GIVEN ENTRIES.
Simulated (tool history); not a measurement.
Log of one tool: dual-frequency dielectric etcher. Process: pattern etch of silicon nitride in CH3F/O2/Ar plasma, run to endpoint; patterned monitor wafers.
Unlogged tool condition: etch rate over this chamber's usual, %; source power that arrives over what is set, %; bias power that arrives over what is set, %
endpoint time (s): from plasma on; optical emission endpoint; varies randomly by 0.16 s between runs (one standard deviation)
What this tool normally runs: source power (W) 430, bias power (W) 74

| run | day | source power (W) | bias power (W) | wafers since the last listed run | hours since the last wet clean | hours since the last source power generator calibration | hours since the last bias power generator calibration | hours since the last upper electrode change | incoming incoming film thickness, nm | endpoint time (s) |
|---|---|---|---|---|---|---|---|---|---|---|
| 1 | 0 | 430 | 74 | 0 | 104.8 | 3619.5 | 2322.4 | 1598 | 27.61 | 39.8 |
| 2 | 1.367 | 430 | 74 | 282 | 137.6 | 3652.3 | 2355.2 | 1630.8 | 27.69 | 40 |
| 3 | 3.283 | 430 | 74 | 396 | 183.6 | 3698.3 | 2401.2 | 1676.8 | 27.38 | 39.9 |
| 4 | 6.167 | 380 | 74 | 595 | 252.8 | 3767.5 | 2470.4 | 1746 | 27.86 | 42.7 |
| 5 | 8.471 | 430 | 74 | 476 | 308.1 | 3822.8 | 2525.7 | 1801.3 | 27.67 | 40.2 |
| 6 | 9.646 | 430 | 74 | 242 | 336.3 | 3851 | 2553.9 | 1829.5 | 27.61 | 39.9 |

REQUIRED ACTION. Reproduce every line of the material exactly.

WRITTEN RESPONSE.
Simulated (tool history); not a measurement.
Log of one tool: dual-frequency dielectric etcher. Process: pattern etch of silicon nitride in CH3F/O2/Ar plasma, run to endpoint; patterned monitor wafers.
Unlogged tool condition: etch rate over this chamber's usual, %; source power that arrives over what is set, %; bias power that arrives over what is set, %
endpoint time (s): from plasma on; optical emission endpoint; varies randomly by 0.16 s between runs (one standard deviation)
What this tool normally runs: source power (W) 430, bias power (W) 74

| run | day | source power (W) | bias power (W) | wafers since the last listed run | hours since the last wet clean | hours since the last source power generator calibration | hours since the last bias power generator calibration | hours since the last upper electrode change | incoming incoming film thickness, nm | endpoint time (s) |
|---|---|---|---|---|---|---|---|---|---|---|
| 1 | 0 | 430 | 74 | 0 | 104.8 | 3619.5 | 2322.4 | 1598 | 27.61 | 39.8 |
| 2 | 1.367 | 430 | 74 | 282 | 137.6 | 3652.3 | 2355.2 | 1630.8 | 27.69 | 40 |
| 3 | 3.283 | 430 | 74 | 396 | 183.6 | 3698.3 | 2401.2 | 1676.8 | 27.38 | 39.9 |
| 4 | 6.167 | 380 | 74 | 595 | 252.8 | 3767.5 | 2470.4 | 1746 | 27.86 | 42.7 |
| 5 | 8.471 | 430 | 74 | 476 | 308.1 | 3822.8 | 2525.7 | 1801.3 | 27.67 | 40.2 |
| 6 | 9.646 | 430 | 74 | 242 | 336.3 | 3851 | 2553.9 | 1829.5 | 27.61 | 39.9 |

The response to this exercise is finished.